*ENTRIES SHOWN*:
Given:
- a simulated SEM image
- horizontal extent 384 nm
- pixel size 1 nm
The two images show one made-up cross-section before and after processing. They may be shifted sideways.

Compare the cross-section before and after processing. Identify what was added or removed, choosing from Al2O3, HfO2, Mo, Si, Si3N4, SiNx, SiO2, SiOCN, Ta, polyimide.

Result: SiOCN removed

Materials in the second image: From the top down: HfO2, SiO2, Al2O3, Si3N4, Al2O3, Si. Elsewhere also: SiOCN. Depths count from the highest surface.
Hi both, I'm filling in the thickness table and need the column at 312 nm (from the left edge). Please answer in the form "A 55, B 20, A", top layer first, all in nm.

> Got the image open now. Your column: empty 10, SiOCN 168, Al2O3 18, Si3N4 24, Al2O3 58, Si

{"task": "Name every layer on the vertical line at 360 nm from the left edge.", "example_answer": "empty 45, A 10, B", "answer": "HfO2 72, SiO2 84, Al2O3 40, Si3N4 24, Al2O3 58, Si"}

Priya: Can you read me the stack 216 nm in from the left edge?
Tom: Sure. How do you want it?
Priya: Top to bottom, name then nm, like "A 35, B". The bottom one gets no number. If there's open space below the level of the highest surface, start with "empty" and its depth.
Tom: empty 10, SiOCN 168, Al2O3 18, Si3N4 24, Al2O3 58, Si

*REQUIRED ACTION*: Reproduce, exactly and without additions, the run of lines from the start of the listing above to the line bearing "Materials in the", inclusive.

*REPLY*:
Given:
- a simulated SEM image
- horizontal extent 384 nm
- pixel size 1 nm
The two images show one made-up cross-section before and after processing. They may be shifted sideways.

Compare the cross-section before and after processing. Identify what was added or removed, choosing from Al2O3, HfO2, Mo, Si, Si3N4, SiNx, SiO2, SiOCN, Ta, polyimide.

Result: SiOCN removed

Materials in the second image: From the top down: HfO2, SiO2, Al2O3, Si3N4, Al2O3, Si. Elsewhere also: SiOCN. Depths count from the highest surface.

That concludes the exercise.